ASSIGNMENT: Start at the first line of the listing below. Write out each line exactly, stopping after the one that contains "Fill in the blank using the image.".

INFORMATION GIVEN section start

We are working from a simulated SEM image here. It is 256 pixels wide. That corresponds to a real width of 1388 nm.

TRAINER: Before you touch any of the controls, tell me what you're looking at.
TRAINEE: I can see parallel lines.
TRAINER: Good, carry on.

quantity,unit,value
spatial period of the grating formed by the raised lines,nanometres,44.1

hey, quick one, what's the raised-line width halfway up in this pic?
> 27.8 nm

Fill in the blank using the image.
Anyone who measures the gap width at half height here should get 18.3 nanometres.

INFORMATION GIVEN section end

RESULT:
We are working from a simulated SEM image here. It is 256 pixels wide. That corresponds to a real width of 1388 nm.

TRAINER: Before you touch any of the controls, tell me what you're looking at.
TRAINEE: I can see parallel lines.
TRAINER: Good, carry on.

quantity,unit,value
spatial period of the grating formed by the raised lines,nanometres,44.1

hey, quick one, what's the raised-line width halfway up in this pic?
> 27.8 nm

Fill in the blank using the image.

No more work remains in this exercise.